MATERIAL PROVIDED
------------
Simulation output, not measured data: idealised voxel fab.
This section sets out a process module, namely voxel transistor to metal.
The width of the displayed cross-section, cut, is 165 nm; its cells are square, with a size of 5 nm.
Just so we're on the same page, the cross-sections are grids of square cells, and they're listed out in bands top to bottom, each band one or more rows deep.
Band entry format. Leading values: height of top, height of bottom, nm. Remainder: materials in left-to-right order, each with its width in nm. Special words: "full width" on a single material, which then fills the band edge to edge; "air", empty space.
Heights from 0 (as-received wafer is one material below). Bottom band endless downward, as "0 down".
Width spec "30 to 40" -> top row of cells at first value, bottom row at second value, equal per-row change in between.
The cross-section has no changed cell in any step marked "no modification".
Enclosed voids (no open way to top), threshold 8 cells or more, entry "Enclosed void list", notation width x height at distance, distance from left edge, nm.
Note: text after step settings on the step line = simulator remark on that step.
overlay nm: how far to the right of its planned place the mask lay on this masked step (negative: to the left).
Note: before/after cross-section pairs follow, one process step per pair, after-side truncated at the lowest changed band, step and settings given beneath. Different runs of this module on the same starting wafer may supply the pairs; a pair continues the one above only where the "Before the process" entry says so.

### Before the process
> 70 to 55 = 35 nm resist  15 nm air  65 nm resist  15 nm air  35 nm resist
------------

REQUIREMENT
Copy out, word for word, the part of the entries above that begins at the line with "Note: before/after cross-section" and ends at the line with "### Before the process", including both.

WRITTEN RESPONSE
Note: before/after cross-section pairs follow, one process step per pair, after-side truncated at the lowest changed band, step and settings given beneath. Different runs of this module on the same starting wafer may supply the pairs; a pair continues the one above only where the "Before the process" entry says so.

### Before the process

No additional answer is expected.